[Data extract Boundary: Start]

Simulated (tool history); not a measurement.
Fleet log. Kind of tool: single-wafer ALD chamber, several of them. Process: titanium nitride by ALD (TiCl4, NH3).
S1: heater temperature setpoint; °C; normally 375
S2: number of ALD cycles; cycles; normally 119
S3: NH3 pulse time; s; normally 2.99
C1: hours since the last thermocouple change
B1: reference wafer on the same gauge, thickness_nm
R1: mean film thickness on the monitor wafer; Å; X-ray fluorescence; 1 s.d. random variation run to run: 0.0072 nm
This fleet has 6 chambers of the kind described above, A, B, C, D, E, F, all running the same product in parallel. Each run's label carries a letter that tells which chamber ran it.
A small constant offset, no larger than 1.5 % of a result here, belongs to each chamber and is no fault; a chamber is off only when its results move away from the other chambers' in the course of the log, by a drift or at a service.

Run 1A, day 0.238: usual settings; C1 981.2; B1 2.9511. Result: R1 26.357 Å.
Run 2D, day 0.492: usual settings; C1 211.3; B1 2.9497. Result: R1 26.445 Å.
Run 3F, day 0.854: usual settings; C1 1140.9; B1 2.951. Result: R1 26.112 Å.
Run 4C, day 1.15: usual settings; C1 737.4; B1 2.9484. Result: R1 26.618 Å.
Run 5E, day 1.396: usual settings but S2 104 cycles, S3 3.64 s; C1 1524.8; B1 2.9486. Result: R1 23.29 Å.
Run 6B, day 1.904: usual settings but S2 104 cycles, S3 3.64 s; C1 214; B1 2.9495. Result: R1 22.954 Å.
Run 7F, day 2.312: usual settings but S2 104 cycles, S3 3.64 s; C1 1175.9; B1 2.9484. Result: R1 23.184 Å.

[Data extract Boundary: End]

# Brief
Find where the line with "Run 2D, day" sits in the material above, then copy exactly from it through the line with "Run 6B, day". Add no other line.

# Exercise solution
Run 2D, day 0.492: usual settings; C1 211.3; B1 2.9497. Result: R1 26.445 Å.
Run 3F, day 0.854: usual settings; C1 1140.9; B1 2.951. Result: R1 26.112 Å.
Run 4C, day 1.15: usual settings; C1 737.4; B1 2.9484. Result: R1 26.618 Å.
Run 5E, day 1.396: usual settings but S2 104 cycles, S3 3.64 s; C1 1524.8; B1 2.9486. Result: R1 23.29 Å.
Run 6B, day 1.904: usual settings but S2 104 cycles, S3 3.64 s; C1 214; B1 2.9495. Result: R1 22.954 Å.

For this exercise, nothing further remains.